(Beginning of ENTRIES PROVIDED)
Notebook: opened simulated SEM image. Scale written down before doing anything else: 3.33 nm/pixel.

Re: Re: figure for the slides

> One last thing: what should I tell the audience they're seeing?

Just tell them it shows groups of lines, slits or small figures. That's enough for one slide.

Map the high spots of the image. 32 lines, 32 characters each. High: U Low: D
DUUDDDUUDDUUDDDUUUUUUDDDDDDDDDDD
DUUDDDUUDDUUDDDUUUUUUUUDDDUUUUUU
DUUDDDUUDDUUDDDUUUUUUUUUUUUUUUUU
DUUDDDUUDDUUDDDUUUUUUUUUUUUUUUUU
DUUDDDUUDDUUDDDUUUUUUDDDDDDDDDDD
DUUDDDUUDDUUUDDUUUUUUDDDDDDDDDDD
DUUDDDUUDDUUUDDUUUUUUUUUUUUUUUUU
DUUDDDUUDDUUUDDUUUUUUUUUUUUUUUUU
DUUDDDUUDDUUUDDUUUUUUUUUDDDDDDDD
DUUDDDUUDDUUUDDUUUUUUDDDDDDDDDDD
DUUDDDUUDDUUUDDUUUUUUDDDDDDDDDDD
(End of ENTRIES PROVIDED)

## REQUIRED ACTION:
Repeat, word for word, every line above.

## ANSWER AREA:
Notebook: opened simulated SEM image. Scale written down before doing anything else: 3.33 nm/pixel.

Re: Re: figure for the slides

> One last thing: what should I tell the audience they're seeing?

Just tell them it shows groups of lines, slits or small figures. That's enough for one slide.

Map the high spots of the image. 32 lines, 32 characters each. High: U Low: D
DUUDDDUUDDUUDDDUUUUUUDDDDDDDDDDD
DUUDDDUUDDUUDDDUUUUUUUUDDDUUUUUU
DUUDDDUUDDUUDDDUUUUUUUUUUUUUUUUU
DUUDDDUUDDUUDDDUUUUUUUUUUUUUUUUU
DUUDDDUUDDUUDDDUUUUUUDDDDDDDDDDD
DUUDDDUUDDUUUDDUUUUUUDDDDDDDDDDD
DUUDDDUUDDUUUDDUUUUUUUUUUUUUUUUU
DUUDDDUUDDUUUDDUUUUUUUUUUUUUUUUU
DUUDDDUUDDUUUDDUUUUUUUUUDDDDDDDD
DUUDDDUUDDUUUDDUUUUUUDDDDDDDDDDD
DUUDDDUUDDUUUDDUUUUUUDDDDDDDDDDD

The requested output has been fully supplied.